★ ★ ★ ★

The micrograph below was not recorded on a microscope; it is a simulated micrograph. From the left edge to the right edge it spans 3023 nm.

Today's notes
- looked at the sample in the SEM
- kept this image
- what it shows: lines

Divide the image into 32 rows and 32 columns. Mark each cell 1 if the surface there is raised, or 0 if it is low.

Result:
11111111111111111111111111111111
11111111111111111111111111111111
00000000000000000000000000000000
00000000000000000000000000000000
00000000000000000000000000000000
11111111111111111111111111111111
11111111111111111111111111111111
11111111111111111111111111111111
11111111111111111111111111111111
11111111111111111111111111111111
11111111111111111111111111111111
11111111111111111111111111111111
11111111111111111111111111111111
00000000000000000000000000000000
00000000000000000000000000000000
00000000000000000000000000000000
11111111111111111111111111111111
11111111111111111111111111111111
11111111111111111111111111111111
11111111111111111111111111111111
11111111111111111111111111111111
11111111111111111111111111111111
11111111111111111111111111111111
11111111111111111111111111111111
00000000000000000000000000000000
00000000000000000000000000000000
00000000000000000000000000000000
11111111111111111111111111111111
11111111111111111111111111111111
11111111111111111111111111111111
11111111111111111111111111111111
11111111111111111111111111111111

★ ★ ★ ★

= Task item =
Return every record in full, word for word.

= Task solution =
The micrograph below was not recorded on a microscope; it is a simulated micrograph. From the left edge to the right edge it spans 3023 nm.

Today's notes
- looked at the sample in the SEM
- kept this image
- what it shows: lines

Divide the image into 32 rows and 32 columns. Mark each cell 1 if the surface there is raised, or 0 if it is low.

Result:
11111111111111111111111111111111
11111111111111111111111111111111
00000000000000000000000000000000
00000000000000000000000000000000
00000000000000000000000000000000
11111111111111111111111111111111
11111111111111111111111111111111
11111111111111111111111111111111
11111111111111111111111111111111
11111111111111111111111111111111
11111111111111111111111111111111
11111111111111111111111111111111
11111111111111111111111111111111
00000000000000000000000000000000
00000000000000000000000000000000
00000000000000000000000000000000
11111111111111111111111111111111
11111111111111111111111111111111
11111111111111111111111111111111
11111111111111111111111111111111
11111111111111111111111111111111
11111111111111111111111111111111
11111111111111111111111111111111
11111111111111111111111111111111
00000000000000000000000000000000
00000000000000000000000000000000
00000000000000000000000000000000
11111111111111111111111111111111
11111111111111111111111111111111
11111111111111111111111111111111
11111111111111111111111111111111
11111111111111111111111111111111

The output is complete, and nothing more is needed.